.....
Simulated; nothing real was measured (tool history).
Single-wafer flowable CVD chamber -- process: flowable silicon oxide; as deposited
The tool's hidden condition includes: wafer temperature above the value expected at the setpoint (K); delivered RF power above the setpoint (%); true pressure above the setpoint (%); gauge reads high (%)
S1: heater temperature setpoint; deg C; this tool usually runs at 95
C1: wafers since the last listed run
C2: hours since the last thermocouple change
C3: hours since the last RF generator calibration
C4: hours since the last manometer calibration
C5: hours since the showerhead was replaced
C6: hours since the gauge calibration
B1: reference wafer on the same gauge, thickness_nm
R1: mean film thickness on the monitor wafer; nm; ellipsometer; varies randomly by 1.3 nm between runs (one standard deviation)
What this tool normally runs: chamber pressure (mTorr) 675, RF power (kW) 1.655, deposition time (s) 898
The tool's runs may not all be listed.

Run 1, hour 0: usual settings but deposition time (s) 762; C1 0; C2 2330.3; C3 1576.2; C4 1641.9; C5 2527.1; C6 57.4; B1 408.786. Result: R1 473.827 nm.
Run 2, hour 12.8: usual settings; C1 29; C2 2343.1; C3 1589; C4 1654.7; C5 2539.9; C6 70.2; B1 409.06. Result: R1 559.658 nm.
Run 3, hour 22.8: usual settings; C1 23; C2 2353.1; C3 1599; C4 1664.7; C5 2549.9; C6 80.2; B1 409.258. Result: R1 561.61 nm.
.....

**Action item**
Among the entries above, the line containing "C1: wafers since the last listed run", the line containing "Run 2, hour", and all lines between them are to be restated word for word; nothing else belongs in the reply.

**Written reply**
C1: wafers since the last listed run
C2: hours since the last thermocouple change
C3: hours since the last RF generator calibration
C4: hours since the last manometer calibration
C5: hours since the showerhead was replaced
C6: hours since the gauge calibration
B1: reference wafer on the same gauge, thickness_nm
R1: mean film thickness on the monitor wafer; nm; ellipsometer; varies randomly by 1.3 nm between runs (one standard deviation)
What this tool normally runs: chamber pressure (mTorr) 675, RF power (kW) 1.655, deposition time (s) 898
The tool's runs may not all be listed.

Run 1, hour 0: usual settings but deposition time (s) 762; C1 0; C2 2330.3; C3 1576.2; C4 1641.9; C5 2527.1; C6 57.4; B1 408.786. Result: R1 473.827 nm.
Run 2, hour 12.8: usual settings; C1 29; C2 2343.1; C3 1589; C4 1654.7; C5 2539.9; C6 70.2; B1 409.06. Result: R1 559.658 nm.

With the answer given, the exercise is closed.